--- START ---
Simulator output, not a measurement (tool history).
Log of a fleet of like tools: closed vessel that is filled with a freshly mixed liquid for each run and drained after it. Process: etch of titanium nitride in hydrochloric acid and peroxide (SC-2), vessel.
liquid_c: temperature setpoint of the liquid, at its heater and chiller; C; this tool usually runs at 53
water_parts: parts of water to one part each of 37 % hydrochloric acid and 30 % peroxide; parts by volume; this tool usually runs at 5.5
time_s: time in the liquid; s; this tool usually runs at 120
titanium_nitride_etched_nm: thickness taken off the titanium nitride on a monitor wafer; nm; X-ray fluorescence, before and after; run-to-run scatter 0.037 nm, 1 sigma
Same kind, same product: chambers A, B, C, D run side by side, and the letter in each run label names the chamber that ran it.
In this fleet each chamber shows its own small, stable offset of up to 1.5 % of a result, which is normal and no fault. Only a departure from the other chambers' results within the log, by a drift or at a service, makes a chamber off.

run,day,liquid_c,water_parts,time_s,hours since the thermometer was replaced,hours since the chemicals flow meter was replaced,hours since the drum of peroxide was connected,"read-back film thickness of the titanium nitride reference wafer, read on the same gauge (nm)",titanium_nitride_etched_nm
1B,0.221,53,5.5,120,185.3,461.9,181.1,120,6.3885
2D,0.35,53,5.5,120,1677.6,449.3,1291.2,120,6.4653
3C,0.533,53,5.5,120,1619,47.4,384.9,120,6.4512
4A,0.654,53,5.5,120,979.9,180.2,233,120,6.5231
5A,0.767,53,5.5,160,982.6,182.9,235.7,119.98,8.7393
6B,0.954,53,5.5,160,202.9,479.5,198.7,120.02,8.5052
--- END ---

▶ **Action item**: Only an exact copy of the listing above, from its first line up to and including the line with "time_s: time in", counts as the answer.

▶ **Response**:
Simulator output, not a measurement (tool history).
Log of a fleet of like tools: closed vessel that is filled with a freshly mixed liquid for each run and drained after it. Process: etch of titanium nitride in hydrochloric acid and peroxide (SC-2), vessel.
liquid_c: temperature setpoint of the liquid, at its heater and chiller; C; this tool usually runs at 53
water_parts: parts of water to one part each of 37 % hydrochloric acid and 30 % peroxide; parts by volume; this tool usually runs at 5.5
time_s: time in the liquid; s; this tool usually runs at 120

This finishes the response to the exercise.